Data supplied ::
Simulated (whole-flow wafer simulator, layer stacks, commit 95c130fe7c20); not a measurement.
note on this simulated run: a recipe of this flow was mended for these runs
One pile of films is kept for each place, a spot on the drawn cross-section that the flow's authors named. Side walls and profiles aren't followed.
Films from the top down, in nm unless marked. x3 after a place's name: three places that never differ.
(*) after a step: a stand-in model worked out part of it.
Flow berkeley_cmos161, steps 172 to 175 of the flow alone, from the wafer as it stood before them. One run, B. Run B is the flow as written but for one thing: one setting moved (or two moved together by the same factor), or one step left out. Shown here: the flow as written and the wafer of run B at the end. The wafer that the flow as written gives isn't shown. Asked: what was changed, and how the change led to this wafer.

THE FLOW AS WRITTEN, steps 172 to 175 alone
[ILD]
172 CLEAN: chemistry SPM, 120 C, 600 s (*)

Action item ::
All records are to be retyped precisely.

Expected answer ::
Simulated (whole-flow wafer simulator, layer stacks, commit 95c130fe7c20); not a measurement.
note on this simulated run: a recipe of this flow was mended for these runs
One pile of films is kept for each place, a spot on the drawn cross-section that the flow's authors named. Side walls and profiles aren't followed.
Films from the top down, in nm unless marked. x3 after a place's name: three places that never differ.
(*) after a step: a stand-in model worked out part of it.
Flow berkeley_cmos161, steps 172 to 175 of the flow alone, from the wafer as it stood before them. One run, B. Run B is the flow as written but for one thing: one setting moved (or two moved together by the same factor), or one step left out. Shown here: the flow as written and the wafer of run B at the end. The wafer that the flow as written gives isn't shown. Asked: what was changed, and how the change led to this wafer.

THE FLOW AS WRITTEN, steps 172 to 175 alone
[ILD]
172 CLEAN: chemistry SPM, 120 C, 600 s (*)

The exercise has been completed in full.